#### [Supplied material]
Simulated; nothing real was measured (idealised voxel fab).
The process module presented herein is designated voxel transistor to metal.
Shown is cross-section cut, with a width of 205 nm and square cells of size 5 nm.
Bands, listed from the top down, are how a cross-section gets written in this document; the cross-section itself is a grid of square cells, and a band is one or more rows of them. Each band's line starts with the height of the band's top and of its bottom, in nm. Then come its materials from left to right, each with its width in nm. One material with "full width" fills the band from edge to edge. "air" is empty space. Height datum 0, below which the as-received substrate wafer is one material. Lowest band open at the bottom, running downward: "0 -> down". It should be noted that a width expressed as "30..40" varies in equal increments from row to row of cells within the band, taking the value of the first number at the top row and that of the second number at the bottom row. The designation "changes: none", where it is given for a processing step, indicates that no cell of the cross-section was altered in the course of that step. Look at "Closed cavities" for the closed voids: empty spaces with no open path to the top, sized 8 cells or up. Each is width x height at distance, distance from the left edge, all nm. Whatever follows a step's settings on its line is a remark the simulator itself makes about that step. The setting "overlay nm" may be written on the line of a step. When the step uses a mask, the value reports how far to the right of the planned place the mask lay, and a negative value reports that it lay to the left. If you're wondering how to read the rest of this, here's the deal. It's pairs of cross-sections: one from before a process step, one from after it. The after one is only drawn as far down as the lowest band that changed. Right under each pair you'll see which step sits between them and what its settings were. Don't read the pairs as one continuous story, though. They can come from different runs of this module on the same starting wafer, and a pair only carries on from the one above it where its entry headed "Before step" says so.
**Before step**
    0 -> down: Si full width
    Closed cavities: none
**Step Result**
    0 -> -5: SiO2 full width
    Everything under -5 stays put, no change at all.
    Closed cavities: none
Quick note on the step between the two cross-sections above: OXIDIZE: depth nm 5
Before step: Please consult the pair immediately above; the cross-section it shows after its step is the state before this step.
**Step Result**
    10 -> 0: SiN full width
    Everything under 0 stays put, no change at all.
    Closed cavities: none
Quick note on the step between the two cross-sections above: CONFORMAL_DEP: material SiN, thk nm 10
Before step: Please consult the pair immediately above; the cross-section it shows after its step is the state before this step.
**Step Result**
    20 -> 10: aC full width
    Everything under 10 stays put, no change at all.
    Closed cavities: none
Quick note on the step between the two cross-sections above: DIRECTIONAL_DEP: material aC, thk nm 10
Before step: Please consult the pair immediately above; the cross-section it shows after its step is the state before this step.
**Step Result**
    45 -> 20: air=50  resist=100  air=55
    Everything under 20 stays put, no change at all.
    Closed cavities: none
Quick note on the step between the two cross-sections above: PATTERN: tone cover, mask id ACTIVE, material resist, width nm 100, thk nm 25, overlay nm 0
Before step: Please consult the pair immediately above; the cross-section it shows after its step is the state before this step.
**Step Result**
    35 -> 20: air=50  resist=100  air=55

#### [Work instruction]
Only the lines from the start of the data to the line holding "Shown is cross-section" are wanted; return them exactly, both ends included.

#### [Your solution]
Simulated; nothing real was measured (idealised voxel fab).
The process module presented herein is designated voxel transistor to metal.
Shown is cross-section cut, with a width of 205 nm and square cells of size 5 nm.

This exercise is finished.